Supplied data
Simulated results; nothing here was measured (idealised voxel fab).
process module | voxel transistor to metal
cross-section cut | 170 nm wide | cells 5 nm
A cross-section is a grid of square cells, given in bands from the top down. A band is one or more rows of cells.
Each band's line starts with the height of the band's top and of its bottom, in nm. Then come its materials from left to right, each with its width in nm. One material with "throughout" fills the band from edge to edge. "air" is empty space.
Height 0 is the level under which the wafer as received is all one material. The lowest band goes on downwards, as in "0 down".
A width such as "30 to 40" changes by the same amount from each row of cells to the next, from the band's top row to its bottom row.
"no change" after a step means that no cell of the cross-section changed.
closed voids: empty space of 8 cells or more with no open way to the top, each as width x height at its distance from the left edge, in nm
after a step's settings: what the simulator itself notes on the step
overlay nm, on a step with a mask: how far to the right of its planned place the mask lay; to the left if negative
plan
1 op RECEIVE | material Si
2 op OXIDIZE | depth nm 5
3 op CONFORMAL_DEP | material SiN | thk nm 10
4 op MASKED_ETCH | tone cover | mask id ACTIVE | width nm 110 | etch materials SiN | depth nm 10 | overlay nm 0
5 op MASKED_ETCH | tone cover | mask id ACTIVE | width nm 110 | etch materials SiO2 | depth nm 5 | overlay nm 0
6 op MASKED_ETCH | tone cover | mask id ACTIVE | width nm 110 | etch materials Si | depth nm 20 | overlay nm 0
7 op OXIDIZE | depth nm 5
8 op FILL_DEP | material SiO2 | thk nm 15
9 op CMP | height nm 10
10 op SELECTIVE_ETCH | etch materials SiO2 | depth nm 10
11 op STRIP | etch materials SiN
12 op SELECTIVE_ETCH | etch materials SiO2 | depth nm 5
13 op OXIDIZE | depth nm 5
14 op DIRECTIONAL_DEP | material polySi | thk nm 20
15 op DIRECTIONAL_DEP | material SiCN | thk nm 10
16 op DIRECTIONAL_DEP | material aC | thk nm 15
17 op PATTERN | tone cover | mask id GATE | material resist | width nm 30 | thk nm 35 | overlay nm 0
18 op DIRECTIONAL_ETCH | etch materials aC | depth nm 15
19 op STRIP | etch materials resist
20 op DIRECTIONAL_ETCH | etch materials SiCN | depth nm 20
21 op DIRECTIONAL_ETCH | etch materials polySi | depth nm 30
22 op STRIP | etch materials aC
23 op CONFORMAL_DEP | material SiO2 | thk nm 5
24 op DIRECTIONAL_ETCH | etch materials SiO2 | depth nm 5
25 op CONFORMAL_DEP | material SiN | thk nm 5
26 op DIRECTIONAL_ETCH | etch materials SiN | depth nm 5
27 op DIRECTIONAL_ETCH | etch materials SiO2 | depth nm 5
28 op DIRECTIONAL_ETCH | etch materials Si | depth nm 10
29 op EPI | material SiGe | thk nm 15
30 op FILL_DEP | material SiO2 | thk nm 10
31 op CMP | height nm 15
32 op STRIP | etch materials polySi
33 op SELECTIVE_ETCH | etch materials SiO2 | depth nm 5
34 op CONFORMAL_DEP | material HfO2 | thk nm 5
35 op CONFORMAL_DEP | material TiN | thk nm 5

Work order
Give again, exactly as written, the lines running from the first line of the data above through the line that contains "A width such".

Problem solution
Simulated results; nothing here was measured (idealised voxel fab).
process module | voxel transistor to metal
cross-section cut | 170 nm wide | cells 5 nm
A cross-section is a grid of square cells, given in bands from the top down. A band is one or more rows of cells.
Each band's line starts with the height of the band's top and of its bottom, in nm. Then come its materials from left to right, each with its width in nm. One material with "throughout" fills the band from edge to edge. "air" is empty space.
Height 0 is the level under which the wafer as received is all one material. The lowest band goes on downwards, as in "0 down".
A width such as "30 to 40" changes by the same amount from each row of cells to the next, from the band's top row to its bottom row.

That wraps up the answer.